The listing beneath should be written out in full, exactly as shown.

(Recorded data Opens)

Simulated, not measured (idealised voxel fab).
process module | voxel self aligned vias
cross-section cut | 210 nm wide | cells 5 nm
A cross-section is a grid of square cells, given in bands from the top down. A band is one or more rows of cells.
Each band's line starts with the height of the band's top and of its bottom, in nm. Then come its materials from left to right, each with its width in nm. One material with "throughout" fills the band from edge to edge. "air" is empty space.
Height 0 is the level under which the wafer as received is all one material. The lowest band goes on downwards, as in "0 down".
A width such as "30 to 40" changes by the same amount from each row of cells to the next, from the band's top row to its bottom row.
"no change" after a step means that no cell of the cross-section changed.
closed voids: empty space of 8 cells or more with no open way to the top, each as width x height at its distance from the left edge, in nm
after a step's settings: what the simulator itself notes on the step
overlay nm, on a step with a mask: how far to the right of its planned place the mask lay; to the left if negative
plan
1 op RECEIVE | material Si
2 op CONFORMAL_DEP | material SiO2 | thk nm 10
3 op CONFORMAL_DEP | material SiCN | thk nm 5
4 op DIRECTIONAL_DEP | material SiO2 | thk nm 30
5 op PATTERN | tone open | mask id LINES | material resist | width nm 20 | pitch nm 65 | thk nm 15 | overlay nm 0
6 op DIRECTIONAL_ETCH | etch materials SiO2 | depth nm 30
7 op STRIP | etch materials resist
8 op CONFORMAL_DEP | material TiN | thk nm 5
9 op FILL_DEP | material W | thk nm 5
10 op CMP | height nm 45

(Recorded data Closes)

:: Reply ::
Simulated, not measured (idealised voxel fab).
process module | voxel self aligned vias
cross-section cut | 210 nm wide | cells 5 nm
A cross-section is a grid of square cells, given in bands from the top down. A band is one or more rows of cells.
Each band's line starts with the height of the band's top and of its bottom, in nm. Then come its materials from left to right, each with its width in nm. One material with "throughout" fills the band from edge to edge. "air" is empty space.
Height 0 is the level under which the wafer as received is all one material. The lowest band goes on downwards, as in "0 down".
A width such as "30 to 40" changes by the same amount from each row of cells to the next, from the band's top row to its bottom row.
"no change" after a step means that no cell of the cross-section changed.
closed voids: empty space of 8 cells or more with no open way to the top, each as width x height at its distance from the left edge, in nm
after a step's settings: what the simulator itself notes on the step
overlay nm, on a step with a mask: how far to the right of its planned place the mask lay; to the left if negative
plan
1 op RECEIVE | material Si
2 op CONFORMAL_DEP | material SiO2 | thk nm 10
3 op CONFORMAL_DEP | material SiCN | thk nm 5
4 op DIRECTIONAL_DEP | material SiO2 | thk nm 30
5 op PATTERN | tone open | mask id LINES | material resist | width nm 20 | pitch nm 65 | thk nm 15 | overlay nm 0
6 op DIRECTIONAL_ETCH | etch materials SiO2 | depth nm 30
7 op STRIP | etch materials resist
8 op CONFORMAL_DEP | material TiN | thk nm 5
9 op FILL_DEP | material W | thk nm 5
10 op CMP | height nm 45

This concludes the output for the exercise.